####################

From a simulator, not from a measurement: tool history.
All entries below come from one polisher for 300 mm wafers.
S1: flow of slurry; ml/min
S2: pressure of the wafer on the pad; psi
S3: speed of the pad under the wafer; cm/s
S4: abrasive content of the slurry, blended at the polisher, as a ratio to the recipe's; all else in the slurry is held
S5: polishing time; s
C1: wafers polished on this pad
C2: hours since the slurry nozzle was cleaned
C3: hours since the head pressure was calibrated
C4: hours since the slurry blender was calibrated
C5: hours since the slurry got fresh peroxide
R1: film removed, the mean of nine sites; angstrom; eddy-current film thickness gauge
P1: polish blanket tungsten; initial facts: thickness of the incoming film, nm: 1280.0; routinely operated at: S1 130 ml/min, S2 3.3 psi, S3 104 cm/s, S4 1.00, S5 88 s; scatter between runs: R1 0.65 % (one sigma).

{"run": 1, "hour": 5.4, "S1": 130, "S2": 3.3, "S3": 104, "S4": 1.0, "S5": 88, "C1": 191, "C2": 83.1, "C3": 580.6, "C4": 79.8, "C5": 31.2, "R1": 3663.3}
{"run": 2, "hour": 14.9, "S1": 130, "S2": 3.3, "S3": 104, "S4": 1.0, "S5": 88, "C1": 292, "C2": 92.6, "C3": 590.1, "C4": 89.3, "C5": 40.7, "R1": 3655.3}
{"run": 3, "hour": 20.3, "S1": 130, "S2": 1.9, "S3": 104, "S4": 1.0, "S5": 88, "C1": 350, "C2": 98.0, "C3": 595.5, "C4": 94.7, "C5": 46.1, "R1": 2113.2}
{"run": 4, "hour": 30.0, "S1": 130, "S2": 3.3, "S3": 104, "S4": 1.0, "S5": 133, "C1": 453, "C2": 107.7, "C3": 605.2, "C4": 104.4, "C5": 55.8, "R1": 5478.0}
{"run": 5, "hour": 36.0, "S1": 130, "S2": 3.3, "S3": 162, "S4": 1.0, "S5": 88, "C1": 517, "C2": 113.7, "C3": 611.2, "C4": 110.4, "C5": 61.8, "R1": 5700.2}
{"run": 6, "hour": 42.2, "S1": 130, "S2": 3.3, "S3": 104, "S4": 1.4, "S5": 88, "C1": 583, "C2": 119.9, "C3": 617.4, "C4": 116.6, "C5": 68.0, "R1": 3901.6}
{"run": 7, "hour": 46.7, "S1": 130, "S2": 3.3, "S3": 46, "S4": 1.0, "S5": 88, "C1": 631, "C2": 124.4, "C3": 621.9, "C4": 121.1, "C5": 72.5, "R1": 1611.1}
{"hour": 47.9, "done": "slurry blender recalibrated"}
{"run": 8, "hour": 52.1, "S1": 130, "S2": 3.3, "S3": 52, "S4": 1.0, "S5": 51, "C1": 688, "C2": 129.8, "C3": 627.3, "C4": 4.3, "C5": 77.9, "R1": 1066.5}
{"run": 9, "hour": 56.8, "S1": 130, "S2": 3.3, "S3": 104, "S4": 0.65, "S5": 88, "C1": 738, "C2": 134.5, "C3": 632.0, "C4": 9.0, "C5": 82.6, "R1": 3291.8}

####################

**ACTIVITY:** Look back at the entries above. Retype the line with "S3: speed of the pad under the wafer; cm/s", the line with "C5: hours since the slurry got fresh peroxide", and all lines in between.

**PROBLEM SOLUTION:**
S3: speed of the pad under the wafer; cm/s
S4: abrasive content of the slurry, blended at the polisher, as a ratio to the recipe's; all else in the slurry is held
S5: polishing time; s
C1: wafers polished on this pad
C2: hours since the slurry nozzle was cleaned
C3: hours since the head pressure was calibrated
C4: hours since the slurry blender was calibrated
C5: hours since the slurry got fresh peroxide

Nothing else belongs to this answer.